EXERCISE → In the listing below, find the line with "A cross-section is", then repeat exactly every line from the top through that one.

★ ★ ★ ★ ★ ★ ★

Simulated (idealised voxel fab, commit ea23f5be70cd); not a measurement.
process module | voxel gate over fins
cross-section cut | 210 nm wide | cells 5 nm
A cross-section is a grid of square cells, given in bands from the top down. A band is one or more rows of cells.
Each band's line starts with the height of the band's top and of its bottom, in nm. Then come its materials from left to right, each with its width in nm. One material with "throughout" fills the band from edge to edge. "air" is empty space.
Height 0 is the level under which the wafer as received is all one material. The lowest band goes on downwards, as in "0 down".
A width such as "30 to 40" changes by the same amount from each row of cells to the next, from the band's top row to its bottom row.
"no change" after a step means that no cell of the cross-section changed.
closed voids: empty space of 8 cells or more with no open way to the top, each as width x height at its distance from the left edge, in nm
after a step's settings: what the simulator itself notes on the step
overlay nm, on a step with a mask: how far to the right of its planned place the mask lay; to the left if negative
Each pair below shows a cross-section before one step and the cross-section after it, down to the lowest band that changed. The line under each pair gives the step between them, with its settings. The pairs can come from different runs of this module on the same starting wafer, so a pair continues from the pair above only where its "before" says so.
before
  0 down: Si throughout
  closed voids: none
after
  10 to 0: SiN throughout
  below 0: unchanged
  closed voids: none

★ ★ ★ ★ ★ ★ ★

ANSWER SECTION →
Simulated (idealised voxel fab, commit ea23f5be70cd); not a measurement.
process module | voxel gate over fins
cross-section cut | 210 nm wide | cells 5 nm
A cross-section is a grid of square cells, given in bands from the top down. A band is one or more rows of cells.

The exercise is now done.